• **Brief**: All lines between the start of the listing below and the line containing "Shown is cross-section", inclusive, must be repeated exactly.

** Supplied entries follows **

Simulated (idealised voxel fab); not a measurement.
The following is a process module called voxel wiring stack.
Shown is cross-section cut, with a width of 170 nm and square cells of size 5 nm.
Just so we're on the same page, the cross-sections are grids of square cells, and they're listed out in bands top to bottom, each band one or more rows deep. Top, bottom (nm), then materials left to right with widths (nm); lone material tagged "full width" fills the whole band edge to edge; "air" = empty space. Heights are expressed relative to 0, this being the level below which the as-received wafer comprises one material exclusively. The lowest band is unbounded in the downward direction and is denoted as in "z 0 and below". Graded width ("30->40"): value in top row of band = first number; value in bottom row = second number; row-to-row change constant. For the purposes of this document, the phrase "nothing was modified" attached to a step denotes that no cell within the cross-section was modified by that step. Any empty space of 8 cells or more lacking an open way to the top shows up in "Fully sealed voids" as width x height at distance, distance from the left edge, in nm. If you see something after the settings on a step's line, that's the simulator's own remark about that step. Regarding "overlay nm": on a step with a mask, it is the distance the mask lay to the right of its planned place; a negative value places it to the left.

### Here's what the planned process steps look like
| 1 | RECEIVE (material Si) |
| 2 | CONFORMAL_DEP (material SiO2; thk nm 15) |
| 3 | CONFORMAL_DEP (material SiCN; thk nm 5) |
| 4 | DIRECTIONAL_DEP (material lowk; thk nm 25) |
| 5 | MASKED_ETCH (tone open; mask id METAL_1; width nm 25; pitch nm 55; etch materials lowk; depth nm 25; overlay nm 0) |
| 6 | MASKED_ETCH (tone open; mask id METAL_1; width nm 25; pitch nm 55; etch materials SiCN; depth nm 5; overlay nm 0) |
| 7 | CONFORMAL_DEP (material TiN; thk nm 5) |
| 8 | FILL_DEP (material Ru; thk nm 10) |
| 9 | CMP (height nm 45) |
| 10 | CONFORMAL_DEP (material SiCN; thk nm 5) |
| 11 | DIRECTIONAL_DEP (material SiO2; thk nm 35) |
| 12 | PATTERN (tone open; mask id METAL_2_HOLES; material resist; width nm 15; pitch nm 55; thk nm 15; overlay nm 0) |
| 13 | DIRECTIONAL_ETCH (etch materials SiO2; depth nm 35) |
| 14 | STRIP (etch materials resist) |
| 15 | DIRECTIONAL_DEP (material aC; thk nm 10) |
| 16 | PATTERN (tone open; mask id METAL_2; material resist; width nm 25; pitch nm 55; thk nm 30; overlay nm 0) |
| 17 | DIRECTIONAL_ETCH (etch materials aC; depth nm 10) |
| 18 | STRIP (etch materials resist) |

** End of Supplied entries **

• **Exercise solution**:
Simulated (idealised voxel fab); not a measurement.
The following is a process module called voxel wiring stack.
Shown is cross-section cut, with a width of 170 nm and square cells of size 5 nm.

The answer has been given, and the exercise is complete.